◆ **SUPPLIED INFORMATION**:
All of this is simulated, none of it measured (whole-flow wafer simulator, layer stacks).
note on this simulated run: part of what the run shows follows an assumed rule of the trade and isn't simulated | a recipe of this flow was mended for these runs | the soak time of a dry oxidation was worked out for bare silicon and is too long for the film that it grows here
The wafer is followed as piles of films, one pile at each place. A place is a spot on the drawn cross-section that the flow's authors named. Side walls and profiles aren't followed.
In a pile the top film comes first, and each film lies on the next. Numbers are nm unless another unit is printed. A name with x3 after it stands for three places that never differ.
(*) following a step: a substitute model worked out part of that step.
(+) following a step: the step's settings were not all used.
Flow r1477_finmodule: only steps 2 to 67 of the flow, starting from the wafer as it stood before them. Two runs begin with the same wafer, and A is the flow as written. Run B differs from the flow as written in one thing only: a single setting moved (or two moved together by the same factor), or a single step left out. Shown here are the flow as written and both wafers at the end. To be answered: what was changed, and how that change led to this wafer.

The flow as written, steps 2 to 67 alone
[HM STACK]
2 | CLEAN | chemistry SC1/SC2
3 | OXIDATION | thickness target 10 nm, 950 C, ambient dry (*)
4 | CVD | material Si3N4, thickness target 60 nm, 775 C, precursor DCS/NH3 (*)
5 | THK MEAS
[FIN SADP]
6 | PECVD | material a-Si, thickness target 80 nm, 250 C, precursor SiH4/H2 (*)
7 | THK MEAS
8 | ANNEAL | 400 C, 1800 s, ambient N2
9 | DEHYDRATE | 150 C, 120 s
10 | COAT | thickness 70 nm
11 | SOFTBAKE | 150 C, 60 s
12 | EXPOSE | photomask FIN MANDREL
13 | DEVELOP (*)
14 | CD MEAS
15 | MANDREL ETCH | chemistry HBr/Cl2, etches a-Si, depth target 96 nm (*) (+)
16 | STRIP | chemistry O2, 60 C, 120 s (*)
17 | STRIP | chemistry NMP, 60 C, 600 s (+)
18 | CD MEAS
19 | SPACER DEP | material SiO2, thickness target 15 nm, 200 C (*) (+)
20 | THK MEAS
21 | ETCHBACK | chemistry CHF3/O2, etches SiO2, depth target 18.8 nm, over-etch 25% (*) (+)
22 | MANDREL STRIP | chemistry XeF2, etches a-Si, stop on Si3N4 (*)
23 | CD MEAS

◆ **WORK ITEM**:
Restate, word for word and with nothing added, the lines from the first line of the listing through the one where "(+) following a" stands.

◆ **EXERCISE RESPONSE**:
All of this is simulated, none of it measured (whole-flow wafer simulator, layer stacks).
note on this simulated run: part of what the run shows follows an assumed rule of the trade and isn't simulated | a recipe of this flow was mended for these runs | the soak time of a dry oxidation was worked out for bare silicon and is too long for the film that it grows here
The wafer is followed as piles of films, one pile at each place. A place is a spot on the drawn cross-section that the flow's authors named. Side walls and profiles aren't followed.
In a pile the top film comes first, and each film lies on the next. Numbers are nm unless another unit is printed. A name with x3 after it stands for three places that never differ.
(*) following a step: a substitute model worked out part of that step.
(+) following a step: the step's settings were not all used.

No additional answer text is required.